▸ **WORK INSTRUCTION**
Repeat the data verbatim.

▸ **DATA EXTRACT**
....

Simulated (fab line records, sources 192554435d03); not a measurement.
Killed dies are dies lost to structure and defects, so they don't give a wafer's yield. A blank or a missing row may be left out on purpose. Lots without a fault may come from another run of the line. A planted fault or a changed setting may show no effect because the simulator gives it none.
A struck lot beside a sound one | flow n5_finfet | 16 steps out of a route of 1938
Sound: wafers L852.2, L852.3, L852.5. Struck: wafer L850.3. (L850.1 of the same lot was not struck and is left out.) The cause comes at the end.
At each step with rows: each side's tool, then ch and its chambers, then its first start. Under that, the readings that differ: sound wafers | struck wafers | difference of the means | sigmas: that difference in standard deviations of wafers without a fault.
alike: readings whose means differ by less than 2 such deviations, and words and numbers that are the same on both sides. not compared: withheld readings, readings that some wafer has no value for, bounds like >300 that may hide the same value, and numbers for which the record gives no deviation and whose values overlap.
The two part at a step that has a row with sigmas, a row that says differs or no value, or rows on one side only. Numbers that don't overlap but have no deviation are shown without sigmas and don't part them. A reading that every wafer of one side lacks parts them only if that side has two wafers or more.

....

▸ **EXERCISE OUTPUT**
Simulated (fab line records, sources 192554435d03); not a measurement.
Killed dies are dies lost to structure and defects, so they don't give a wafer's yield. A blank or a missing row may be left out on purpose. Lots without a fault may come from another run of the line. A planted fault or a changed setting may show no effect because the simulator gives it none.
A struck lot beside a sound one | flow n5_finfet | 16 steps out of a route of 1938
Sound: wafers L852.2, L852.3, L852.5. Struck: wafer L850.3. (L850.1 of the same lot was not struck and is left out.) The cause comes at the end.
At each step with rows: each side's tool, then ch and its chambers, then its first start. Under that, the readings that differ: sound wafers | struck wafers | difference of the means | sigmas: that difference in standard deviations of wafers without a fault.
alike: readings whose means differ by less than 2 such deviations, and words and numbers that are the same on both sides. not compared: withheld readings, readings that some wafer has no value for, bounds like >300 that may hide the same value, and numbers for which the record gives no deviation and whose values overlap.
The two part at a step that has a row with sigmas, a row that says differs or no value, or rows on one side only. Numbers that don't overlap but have no deviation are shown without sigmas and don't part them. A reading that every wafer of one side lacks parts them only if that side has two wafers or more.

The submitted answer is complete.